Work item>
Repeat exactly, please, the opening lines of the data below, through and including the line where "(+) after a" sits.

Recorded information>
☆ ☆ ☆ ☆ ☆

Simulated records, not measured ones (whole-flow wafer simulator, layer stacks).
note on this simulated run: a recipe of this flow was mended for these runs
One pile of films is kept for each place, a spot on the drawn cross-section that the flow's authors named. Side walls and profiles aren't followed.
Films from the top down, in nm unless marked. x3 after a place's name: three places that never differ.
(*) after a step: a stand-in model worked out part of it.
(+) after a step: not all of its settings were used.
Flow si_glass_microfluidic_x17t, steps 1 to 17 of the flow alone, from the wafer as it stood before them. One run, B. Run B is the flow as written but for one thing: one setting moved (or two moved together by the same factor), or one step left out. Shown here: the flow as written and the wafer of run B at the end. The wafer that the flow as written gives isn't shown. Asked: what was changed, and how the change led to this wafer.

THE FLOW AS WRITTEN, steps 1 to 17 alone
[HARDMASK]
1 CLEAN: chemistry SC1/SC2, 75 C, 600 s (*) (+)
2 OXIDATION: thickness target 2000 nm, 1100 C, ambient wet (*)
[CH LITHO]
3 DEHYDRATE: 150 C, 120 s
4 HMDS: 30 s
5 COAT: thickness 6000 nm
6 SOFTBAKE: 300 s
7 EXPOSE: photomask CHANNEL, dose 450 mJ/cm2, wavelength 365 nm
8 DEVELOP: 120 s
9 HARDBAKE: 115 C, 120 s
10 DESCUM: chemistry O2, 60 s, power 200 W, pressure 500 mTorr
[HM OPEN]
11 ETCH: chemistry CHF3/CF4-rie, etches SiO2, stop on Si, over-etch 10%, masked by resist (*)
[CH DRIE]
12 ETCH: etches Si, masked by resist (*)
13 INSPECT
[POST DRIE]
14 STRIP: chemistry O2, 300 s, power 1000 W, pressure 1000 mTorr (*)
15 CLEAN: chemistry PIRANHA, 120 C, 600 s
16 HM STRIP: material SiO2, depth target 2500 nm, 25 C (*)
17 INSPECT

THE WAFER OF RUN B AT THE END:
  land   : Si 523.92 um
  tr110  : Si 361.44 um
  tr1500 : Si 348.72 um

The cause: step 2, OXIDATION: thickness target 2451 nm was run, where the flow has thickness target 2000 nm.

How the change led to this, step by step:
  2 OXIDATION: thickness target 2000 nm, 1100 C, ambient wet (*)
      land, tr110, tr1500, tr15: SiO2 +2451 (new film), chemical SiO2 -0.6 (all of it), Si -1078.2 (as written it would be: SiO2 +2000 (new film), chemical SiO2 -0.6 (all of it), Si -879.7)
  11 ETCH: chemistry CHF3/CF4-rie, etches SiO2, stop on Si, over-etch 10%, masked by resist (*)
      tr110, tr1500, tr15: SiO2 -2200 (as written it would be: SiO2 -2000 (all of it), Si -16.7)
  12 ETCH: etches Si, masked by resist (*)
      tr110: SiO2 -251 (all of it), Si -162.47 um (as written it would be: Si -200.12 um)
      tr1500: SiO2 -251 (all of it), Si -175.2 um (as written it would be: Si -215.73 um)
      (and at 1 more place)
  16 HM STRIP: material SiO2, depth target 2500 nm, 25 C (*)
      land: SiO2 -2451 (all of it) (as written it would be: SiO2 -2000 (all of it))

☆ ☆ ☆ ☆ ☆

Task result>
Simulated records, not measured ones (whole-flow wafer simulator, layer stacks).
note on this simulated run: a recipe of this flow was mended for these runs
One pile of films is kept for each place, a spot on the drawn cross-section that the flow's authors named. Side walls and profiles aren't followed.
Films from the top down, in nm unless marked. x3 after a place's name: three places that never differ.
(*) after a step: a stand-in model worked out part of it.
(+) after a step: not all of its settings were used.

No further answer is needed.